━━━━━ DATA SHOWN
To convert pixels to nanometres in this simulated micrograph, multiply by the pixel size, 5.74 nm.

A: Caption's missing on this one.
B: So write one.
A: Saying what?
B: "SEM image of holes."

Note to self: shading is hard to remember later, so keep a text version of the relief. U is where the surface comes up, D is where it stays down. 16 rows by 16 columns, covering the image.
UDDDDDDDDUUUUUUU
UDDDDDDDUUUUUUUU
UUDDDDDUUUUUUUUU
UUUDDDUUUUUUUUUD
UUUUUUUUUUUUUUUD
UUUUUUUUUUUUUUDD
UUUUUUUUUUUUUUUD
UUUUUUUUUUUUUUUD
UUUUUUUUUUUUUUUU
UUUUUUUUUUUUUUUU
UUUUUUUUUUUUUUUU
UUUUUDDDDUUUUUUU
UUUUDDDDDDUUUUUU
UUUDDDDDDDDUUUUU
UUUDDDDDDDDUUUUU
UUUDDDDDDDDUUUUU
━━━━━━━━━━

REQUIRED ACTION – Write out the listing exactly from its first line to the line containing "UUDDDDDUUUUUUUUU". Both of those lines belong in the answer.

YOUR RESPONSE –
To convert pixels to nanometres in this simulated micrograph, multiply by the pixel size, 5.74 nm.

A: Caption's missing on this one.
B: So write one.
A: Saying what?
B: "SEM image of holes."

Note to self: shading is hard to remember later, so keep a text version of the relief. U is where the surface comes up, D is where it stays down. 16 rows by 16 columns, covering the image.
UDDDDDDDDUUUUUUU
UDDDDDDDUUUUUUUU
UUDDDDDUUUUUUUUU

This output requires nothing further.